Exercise =>
An exact copy of all the data below is required.

Data provided =>

————————

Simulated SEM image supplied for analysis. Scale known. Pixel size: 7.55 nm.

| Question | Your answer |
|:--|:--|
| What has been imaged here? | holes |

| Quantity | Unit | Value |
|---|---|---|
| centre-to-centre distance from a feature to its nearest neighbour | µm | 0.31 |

————————

Exercise solution =>
Simulated SEM image supplied for analysis. Scale known. Pixel size: 7.55 nm.

| Question | Your answer |
|:--|:--|
| What has been imaged here? | holes |

| Quantity | Unit | Value |
|---|---|---|
| centre-to-centre distance from a feature to its nearest neighbour | µm | 0.31 |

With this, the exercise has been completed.